▸ Brief: Your task is to quote the records from their first line through the line containing "The same fault", with nothing added or left out.

▸ Input data:
+--

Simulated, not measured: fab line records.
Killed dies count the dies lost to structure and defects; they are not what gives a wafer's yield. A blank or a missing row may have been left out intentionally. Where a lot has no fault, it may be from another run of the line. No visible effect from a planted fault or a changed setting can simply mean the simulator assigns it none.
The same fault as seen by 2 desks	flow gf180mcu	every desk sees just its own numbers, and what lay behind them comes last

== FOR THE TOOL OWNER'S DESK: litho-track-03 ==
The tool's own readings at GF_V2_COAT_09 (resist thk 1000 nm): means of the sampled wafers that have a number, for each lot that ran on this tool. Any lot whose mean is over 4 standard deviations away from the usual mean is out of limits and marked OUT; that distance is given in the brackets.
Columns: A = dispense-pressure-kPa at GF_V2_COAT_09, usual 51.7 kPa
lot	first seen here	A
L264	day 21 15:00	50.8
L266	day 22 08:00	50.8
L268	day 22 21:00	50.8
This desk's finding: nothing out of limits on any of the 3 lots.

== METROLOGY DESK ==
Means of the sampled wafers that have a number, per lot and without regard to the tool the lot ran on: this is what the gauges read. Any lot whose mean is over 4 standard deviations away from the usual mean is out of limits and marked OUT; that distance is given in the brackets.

+--

▸ Response:
Simulated, not measured: fab line records.
Killed dies count the dies lost to structure and defects; they are not what gives a wafer's yield. A blank or a missing row may have been left out intentionally. Where a lot has no fault, it may be from another run of the line. No visible effect from a planted fault or a changed setting can simply mean the simulator assigns it none.
The same fault as seen by 2 desks	flow gf180mcu	every desk sees just its own numbers, and what lay behind them comes last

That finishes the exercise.